● **SUPPLIED RECORDS**
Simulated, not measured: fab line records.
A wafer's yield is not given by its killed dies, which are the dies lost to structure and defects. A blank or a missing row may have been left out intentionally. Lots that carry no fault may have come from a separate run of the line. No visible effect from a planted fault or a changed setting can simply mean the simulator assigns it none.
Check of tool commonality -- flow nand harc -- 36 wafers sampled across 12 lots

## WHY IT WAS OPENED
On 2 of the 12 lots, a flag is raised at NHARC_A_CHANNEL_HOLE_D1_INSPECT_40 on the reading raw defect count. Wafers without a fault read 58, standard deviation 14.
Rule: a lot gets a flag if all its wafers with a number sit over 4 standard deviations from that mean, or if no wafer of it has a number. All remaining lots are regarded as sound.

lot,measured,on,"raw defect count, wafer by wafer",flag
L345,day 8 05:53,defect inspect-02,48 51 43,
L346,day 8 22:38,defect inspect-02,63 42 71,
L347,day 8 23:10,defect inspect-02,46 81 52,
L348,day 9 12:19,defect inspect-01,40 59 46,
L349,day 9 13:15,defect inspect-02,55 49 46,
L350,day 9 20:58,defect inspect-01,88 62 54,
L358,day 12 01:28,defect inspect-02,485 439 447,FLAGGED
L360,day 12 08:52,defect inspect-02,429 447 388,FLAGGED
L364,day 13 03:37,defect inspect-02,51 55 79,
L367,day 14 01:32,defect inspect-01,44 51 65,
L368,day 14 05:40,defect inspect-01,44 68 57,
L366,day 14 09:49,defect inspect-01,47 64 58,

● **REQUIREMENT**
From the records above, reproduce exactly the lines from the one with "L347,day 8 23:10,defect" to the one with "L368,day 14 05:40,defect", both included, and no others.

● **EXERCISE SOLUTION**
L347,day 8 23:10,defect inspect-02,46 81 52,
L348,day 9 12:19,defect inspect-01,40 59 46,
L349,day 9 13:15,defect inspect-02,55 49 46,
L350,day 9 20:58,defect inspect-01,88 62 54,
L358,day 12 01:28,defect inspect-02,485 439 447,FLAGGED
L360,day 12 08:52,defect inspect-02,429 447 388,FLAGGED
L364,day 13 03:37,defect inspect-02,51 55 79,
L367,day 14 01:32,defect inspect-01,44 51 65,
L368,day 14 05:40,defect inspect-01,44 68 57,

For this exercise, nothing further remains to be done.